* Data *
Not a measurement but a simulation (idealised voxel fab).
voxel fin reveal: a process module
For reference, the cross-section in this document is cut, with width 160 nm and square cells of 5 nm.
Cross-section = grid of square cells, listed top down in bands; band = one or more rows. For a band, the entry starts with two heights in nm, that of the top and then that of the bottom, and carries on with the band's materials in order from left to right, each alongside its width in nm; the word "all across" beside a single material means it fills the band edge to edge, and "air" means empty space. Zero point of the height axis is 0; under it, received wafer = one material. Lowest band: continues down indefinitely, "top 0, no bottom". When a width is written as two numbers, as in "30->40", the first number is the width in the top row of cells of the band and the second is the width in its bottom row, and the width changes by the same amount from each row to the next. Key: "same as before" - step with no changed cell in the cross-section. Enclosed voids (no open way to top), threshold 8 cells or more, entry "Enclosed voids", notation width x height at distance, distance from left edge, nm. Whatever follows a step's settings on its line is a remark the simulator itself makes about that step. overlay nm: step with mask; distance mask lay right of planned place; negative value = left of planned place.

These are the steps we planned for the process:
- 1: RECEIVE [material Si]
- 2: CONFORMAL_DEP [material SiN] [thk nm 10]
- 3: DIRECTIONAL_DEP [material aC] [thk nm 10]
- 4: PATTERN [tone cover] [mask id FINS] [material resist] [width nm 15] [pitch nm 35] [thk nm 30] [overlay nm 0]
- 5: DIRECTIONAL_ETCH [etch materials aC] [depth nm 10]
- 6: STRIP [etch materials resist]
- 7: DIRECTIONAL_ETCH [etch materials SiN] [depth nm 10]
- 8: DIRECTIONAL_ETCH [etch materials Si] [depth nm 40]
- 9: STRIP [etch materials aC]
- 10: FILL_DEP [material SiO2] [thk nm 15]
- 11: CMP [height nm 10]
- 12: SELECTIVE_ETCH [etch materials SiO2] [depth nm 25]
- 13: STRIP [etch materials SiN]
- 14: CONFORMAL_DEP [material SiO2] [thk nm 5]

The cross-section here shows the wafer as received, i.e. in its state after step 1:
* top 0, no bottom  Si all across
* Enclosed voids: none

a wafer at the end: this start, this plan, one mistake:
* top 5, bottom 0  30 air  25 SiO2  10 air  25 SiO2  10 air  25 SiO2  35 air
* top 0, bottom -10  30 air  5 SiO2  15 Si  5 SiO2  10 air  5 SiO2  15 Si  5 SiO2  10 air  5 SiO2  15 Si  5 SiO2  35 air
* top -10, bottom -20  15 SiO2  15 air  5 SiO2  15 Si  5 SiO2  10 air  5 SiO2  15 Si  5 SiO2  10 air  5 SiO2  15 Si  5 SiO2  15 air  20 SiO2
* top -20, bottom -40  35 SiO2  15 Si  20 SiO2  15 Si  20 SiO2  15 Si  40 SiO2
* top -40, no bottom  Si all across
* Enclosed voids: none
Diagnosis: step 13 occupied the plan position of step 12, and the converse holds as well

* Exercise *
Return only the part of the records above that opens with the line containing "- 2: CONFORMAL_DEP [material SiN] [thk nm 10]" and closes with the line containing "- 13: STRIP [etch materials SiN]", ends included.

* Answer area *
- 2: CONFORMAL_DEP [material SiN] [thk nm 10]
- 3: DIRECTIONAL_DEP [material aC] [thk nm 10]
- 4: PATTERN [tone cover] [mask id FINS] [material resist] [width nm 15] [pitch nm 35] [thk nm 30] [overlay nm 0]
- 5: DIRECTIONAL_ETCH [etch materials aC] [depth nm 10]
- 6: STRIP [etch materials resist]
- 7: DIRECTIONAL_ETCH [etch materials SiN] [depth nm 10]
- 8: DIRECTIONAL_ETCH [etch materials Si] [depth nm 40]
- 9: STRIP [etch materials aC]
- 10: FILL_DEP [material SiO2] [thk nm 15]
- 11: CMP [height nm 10]
- 12: SELECTIVE_ETCH [etch materials SiO2] [depth nm 25]
- 13: STRIP [etch materials SiN]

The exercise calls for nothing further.